Source material Start Marker

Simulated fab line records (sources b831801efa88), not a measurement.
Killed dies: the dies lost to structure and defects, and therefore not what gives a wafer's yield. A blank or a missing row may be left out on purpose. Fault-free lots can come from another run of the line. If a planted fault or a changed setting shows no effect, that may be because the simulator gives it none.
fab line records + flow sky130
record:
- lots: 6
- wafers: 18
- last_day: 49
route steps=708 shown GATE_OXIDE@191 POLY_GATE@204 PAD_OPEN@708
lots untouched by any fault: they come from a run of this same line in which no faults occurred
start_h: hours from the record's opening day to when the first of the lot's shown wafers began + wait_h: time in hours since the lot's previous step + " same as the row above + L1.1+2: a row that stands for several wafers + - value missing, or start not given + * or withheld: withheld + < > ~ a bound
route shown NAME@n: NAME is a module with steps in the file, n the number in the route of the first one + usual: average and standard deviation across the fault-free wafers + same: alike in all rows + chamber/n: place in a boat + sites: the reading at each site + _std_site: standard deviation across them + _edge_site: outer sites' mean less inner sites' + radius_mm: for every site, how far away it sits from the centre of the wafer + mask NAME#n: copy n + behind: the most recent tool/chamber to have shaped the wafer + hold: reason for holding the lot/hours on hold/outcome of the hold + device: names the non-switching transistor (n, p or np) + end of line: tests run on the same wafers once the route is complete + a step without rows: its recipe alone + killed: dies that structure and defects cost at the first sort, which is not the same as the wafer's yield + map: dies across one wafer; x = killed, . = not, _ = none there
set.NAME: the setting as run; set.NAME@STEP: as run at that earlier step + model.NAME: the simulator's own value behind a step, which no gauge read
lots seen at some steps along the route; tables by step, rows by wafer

Source material End Marker

*Required action*. Repeat every record above precisely.

*Exercise response*.
Simulated fab line records (sources b831801efa88), not a measurement.
Killed dies: the dies lost to structure and defects, and therefore not what gives a wafer's yield. A blank or a missing row may be left out on purpose. Fault-free lots can come from another run of the line. If a planted fault or a changed setting shows no effect, that may be because the simulator gives it none.
fab line records + flow sky130
record:
- lots: 6
- wafers: 18
- last_day: 49
route steps=708 shown GATE_OXIDE@191 POLY_GATE@204 PAD_OPEN@708
lots untouched by any fault: they come from a run of this same line in which no faults occurred
start_h: hours from the record's opening day to when the first of the lot's shown wafers began + wait_h: time in hours since the lot's previous step + " same as the row above + L1.1+2: a row that stands for several wafers + - value missing, or start not given + * or withheld: withheld + < > ~ a bound
route shown NAME@n: NAME is a module with steps in the file, n the number in the route of the first one + usual: average and standard deviation across the fault-free wafers + same: alike in all rows + chamber/n: place in a boat + sites: the reading at each site + _std_site: standard deviation across them + _edge_site: outer sites' mean less inner sites' + radius_mm: for every site, how far away it sits from the centre of the wafer + mask NAME#n: copy n + behind: the most recent tool/chamber to have shaped the wafer + hold: reason for holding the lot/hours on hold/outcome of the hold + device: names the non-switching transistor (n, p or np) + end of line: tests run on the same wafers once the route is complete + a step without rows: its recipe alone + killed: dies that structure and defects cost at the first sort, which is not the same as the wafer's yield + map: dies across one wafer; x = killed, . = not, _ = none there
set.NAME: the setting as run; set.NAME@STEP: as run at that earlier step + model.NAME: the simulator's own value behind a step, which no gauge read
lots seen at some steps along the route; tables by step, rows by wafer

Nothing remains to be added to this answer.